### Listed records
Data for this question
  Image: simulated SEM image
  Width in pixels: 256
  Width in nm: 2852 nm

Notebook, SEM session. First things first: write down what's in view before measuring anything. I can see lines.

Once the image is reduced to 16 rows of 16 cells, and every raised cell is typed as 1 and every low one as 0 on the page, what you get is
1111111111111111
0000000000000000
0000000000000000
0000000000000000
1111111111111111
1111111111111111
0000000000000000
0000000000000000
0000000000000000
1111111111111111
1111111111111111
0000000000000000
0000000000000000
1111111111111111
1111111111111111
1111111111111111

### Work order
Retype the entries above exactly, but only from the line containing "Width in nm: 2852 nm" through the line containing "Once the image", both included.

### Worked solution
  Width in nm: 2852 nm

Notebook, SEM session. First things first: write down what's in view before measuring anything. I can see lines.

Once the image is reduced to 16 rows of 16 cells, and every raised cell is typed as 1 and every low one as 0 on the page, what you get is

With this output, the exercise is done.